Work task » Output all the data below verbatim.

Dataset content »
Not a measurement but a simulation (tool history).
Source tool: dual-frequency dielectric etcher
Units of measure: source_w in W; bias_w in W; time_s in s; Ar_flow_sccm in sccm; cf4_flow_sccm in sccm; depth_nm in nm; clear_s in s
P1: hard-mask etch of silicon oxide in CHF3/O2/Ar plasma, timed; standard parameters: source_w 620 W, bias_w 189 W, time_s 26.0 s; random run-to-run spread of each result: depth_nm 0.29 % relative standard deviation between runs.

Response area »
Not a measurement but a simulation (tool history).
Source tool: dual-frequency dielectric etcher
Units of measure: source_w in W; bias_w in W; time_s in s; Ar_flow_sccm in sccm; cf4_flow_sccm in sccm; depth_nm in nm; clear_s in s
P1: hard-mask etch of silicon oxide in CHF3/O2/Ar plasma, timed; standard parameters: source_w 620 W, bias_w 189 W, time_s 26.0 s; random run-to-run spread of each result: depth_nm 0.29 % relative standard deviation between runs.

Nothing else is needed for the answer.